*** Recorded information ***
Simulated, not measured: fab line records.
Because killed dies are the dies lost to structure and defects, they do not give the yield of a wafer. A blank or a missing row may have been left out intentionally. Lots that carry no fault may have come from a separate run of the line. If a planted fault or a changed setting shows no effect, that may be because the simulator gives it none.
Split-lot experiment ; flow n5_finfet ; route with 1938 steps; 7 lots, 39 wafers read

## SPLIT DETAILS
*** End of Recorded information ***

Work instruction:
Go through the records and set each one down again, unchanged.

Result:
Simulated, not measured: fab line records.
Because killed dies are the dies lost to structure and defects, they do not give the yield of a wafer. A blank or a missing row may have been left out intentionally. Lots that carry no fault may have come from a separate run of the line. If a planted fault or a changed setting shows no effect, that may be because the simulator gives it none.
Split-lot experiment ; flow n5_finfet ; route with 1938 steps; 7 lots, 39 wafers read

## SPLIT DETAILS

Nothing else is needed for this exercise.